- Task item
Transcribe only the lines between the first line of the records and the line containing "C2: hours since", inclusive, exactly as written.

START Data listing
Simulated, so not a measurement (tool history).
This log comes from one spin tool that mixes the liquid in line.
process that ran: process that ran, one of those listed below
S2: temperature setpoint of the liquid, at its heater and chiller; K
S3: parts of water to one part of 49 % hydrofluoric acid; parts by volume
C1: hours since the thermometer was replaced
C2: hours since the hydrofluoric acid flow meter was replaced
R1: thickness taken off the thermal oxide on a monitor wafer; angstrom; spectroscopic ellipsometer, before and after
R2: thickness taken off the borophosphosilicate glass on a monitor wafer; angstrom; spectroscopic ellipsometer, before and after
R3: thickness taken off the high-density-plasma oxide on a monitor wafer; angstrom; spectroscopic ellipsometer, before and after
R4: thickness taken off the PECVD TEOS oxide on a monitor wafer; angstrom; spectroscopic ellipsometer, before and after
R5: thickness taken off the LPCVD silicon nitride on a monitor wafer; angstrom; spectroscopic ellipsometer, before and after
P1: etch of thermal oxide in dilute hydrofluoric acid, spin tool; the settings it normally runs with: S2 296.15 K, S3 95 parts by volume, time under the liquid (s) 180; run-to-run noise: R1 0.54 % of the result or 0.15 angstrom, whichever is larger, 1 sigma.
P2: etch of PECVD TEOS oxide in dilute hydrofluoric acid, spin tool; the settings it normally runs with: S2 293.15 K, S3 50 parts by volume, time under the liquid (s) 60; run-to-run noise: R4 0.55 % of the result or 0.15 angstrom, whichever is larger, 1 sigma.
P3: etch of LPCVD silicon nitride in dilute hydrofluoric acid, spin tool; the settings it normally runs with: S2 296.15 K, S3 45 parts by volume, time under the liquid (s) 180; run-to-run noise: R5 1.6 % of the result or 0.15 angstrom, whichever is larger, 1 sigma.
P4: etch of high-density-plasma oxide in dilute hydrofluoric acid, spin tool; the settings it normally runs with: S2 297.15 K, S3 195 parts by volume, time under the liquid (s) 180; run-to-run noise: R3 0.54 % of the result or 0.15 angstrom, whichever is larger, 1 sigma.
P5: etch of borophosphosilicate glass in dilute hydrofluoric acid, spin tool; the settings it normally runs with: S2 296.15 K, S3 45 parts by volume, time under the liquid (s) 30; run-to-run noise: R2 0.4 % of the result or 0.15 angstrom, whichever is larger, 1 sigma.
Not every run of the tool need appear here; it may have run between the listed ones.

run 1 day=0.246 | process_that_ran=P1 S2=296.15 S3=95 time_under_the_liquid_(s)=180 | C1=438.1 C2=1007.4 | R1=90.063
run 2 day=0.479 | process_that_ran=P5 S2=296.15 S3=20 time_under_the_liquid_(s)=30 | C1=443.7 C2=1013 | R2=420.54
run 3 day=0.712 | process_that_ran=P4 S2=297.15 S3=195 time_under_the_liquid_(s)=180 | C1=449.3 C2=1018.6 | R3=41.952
END Data listing

- Answer section
Simulated, so not a measurement (tool history).
This log comes from one spin tool that mixes the liquid in line.
process that ran: process that ran, one of those listed below
S2: temperature setpoint of the liquid, at its heater and chiller; K
S3: parts of water to one part of 49 % hydrofluoric acid; parts by volume
C1: hours since the thermometer was replaced
C2: hours since the hydrofluoric acid flow meter was replaced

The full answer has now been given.